EXERCISE:
Set down, exactly, every line from the top of the listing through the one holding "cross-section cut | 225 nm wide | cells 5 nm".

__________
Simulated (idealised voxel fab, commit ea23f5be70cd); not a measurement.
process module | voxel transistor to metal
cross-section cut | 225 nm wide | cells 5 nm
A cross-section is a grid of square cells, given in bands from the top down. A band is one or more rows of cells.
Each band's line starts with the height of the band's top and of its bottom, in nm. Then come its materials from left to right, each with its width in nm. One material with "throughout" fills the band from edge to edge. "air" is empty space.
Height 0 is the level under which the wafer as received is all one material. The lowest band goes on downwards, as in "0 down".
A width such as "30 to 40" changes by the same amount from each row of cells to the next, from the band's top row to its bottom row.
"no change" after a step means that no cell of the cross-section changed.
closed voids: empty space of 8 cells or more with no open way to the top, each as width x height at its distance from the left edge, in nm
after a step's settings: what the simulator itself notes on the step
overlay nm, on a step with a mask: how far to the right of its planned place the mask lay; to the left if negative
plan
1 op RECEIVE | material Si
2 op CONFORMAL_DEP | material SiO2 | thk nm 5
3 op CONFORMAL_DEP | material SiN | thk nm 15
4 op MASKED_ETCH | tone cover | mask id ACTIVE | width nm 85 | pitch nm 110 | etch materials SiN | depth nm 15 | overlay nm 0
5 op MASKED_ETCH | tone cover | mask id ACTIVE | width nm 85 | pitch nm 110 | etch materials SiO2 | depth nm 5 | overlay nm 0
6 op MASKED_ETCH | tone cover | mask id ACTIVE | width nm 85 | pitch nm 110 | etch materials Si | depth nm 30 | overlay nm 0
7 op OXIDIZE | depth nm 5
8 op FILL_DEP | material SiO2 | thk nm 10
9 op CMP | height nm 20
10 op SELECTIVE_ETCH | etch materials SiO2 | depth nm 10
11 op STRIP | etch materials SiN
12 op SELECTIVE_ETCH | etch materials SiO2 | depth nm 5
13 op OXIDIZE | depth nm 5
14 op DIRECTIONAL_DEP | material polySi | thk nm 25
__________

EXPECTED ANSWER:
Simulated (idealised voxel fab, commit ea23f5be70cd); not a measurement.
process module | voxel transistor to metal
cross-section cut | 225 nm wide | cells 5 nm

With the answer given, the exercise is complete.